## Data under study
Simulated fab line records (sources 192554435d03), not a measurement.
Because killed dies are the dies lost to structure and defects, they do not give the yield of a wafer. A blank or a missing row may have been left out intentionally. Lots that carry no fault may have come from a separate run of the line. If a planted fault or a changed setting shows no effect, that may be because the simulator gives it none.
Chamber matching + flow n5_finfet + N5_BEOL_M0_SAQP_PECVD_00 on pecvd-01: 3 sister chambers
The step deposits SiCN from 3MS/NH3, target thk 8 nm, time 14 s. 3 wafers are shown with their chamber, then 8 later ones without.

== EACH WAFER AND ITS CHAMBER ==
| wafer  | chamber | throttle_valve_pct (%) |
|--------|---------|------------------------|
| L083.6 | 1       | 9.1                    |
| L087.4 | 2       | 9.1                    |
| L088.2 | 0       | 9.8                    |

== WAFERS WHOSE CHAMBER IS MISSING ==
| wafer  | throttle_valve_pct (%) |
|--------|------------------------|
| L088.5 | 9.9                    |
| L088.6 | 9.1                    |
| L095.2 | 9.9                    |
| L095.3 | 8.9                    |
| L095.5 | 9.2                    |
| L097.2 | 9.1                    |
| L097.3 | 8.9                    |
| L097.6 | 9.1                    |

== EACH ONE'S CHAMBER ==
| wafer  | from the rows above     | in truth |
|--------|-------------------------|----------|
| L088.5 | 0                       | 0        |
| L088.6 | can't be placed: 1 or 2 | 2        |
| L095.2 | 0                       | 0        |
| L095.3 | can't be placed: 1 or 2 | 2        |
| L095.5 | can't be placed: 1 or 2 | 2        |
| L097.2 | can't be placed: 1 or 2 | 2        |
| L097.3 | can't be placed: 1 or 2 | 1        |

## Work order
Repeat each line above exactly as it stands.

## Expected answer
Simulated fab line records (sources 192554435d03), not a measurement.
Because killed dies are the dies lost to structure and defects, they do not give the yield of a wafer. A blank or a missing row may have been left out intentionally. Lots that carry no fault may have come from a separate run of the line. If a planted fault or a changed setting shows no effect, that may be because the simulator gives it none.
Chamber matching + flow n5_finfet + N5_BEOL_M0_SAQP_PECVD_00 on pecvd-01: 3 sister chambers
The step deposits SiCN from 3MS/NH3, target thk 8 nm, time 14 s. 3 wafers are shown with their chamber, then 8 later ones without.

== EACH WAFER AND ITS CHAMBER ==
| wafer  | chamber | throttle_valve_pct (%) |
|--------|---------|------------------------|
| L083.6 | 1       | 9.1                    |
| L087.4 | 2       | 9.1                    |
| L088.2 | 0       | 9.8                    |

== WAFERS WHOSE CHAMBER IS MISSING ==
| wafer  | throttle_valve_pct (%) |
|--------|------------------------|
| L088.5 | 9.9                    |
| L088.6 | 9.1                    |
| L095.2 | 9.9                    |
| L095.3 | 8.9                    |
| L095.5 | 9.2                    |
| L097.2 | 9.1                    |
| L097.3 | 8.9                    |
| L097.6 | 9.1                    |

== EACH ONE'S CHAMBER ==
| wafer  | from the rows above     | in truth |
|--------|-------------------------|----------|
| L088.5 | 0                       | 0        |
| L088.6 | can't be placed: 1 or 2 | 2        |
| L095.2 | 0                       | 0        |
| L095.3 | can't be placed: 1 or 2 | 2        |
| L095.5 | can't be placed: 1 or 2 | 2        |
| L097.2 | can't be placed: 1 or 2 | 2        |
| L097.3 | can't be placed: 1 or 2 | 1        |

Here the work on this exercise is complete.